Action item –
All lines from the opening of the entries below through the line containing "Its process: etch" must be output exactly as they appear, with no other lines.

[Entries provided]

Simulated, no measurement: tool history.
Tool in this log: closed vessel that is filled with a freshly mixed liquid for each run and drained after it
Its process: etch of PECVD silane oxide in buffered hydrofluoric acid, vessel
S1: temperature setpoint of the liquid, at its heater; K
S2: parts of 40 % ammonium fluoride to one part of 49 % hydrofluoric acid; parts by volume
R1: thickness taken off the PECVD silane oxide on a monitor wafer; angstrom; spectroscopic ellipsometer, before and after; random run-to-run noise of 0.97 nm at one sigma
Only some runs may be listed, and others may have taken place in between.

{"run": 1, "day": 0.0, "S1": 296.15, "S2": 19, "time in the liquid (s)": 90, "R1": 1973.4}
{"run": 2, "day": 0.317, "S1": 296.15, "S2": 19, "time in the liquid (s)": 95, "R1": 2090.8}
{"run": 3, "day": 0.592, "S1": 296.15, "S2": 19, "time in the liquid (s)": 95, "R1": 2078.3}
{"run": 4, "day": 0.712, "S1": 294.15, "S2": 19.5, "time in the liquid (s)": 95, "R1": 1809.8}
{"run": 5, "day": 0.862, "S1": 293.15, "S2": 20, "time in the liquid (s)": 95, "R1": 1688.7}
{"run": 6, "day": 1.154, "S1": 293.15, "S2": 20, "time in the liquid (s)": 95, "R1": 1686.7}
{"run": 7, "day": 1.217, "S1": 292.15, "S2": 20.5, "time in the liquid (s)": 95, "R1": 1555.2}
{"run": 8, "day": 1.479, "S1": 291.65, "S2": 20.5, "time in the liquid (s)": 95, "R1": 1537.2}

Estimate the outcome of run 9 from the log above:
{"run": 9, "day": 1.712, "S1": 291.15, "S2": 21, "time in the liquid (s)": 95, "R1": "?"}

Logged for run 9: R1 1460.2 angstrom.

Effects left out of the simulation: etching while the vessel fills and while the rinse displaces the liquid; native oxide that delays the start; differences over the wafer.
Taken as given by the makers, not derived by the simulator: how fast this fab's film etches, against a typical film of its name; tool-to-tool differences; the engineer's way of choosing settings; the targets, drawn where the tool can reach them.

[/Entries provided]

Written response –
Simulated, no measurement: tool history.
Tool in this log: closed vessel that is filled with a freshly mixed liquid for each run and drained after it
Its process: etch of PECVD silane oxide in buffered hydrofluoric acid, vessel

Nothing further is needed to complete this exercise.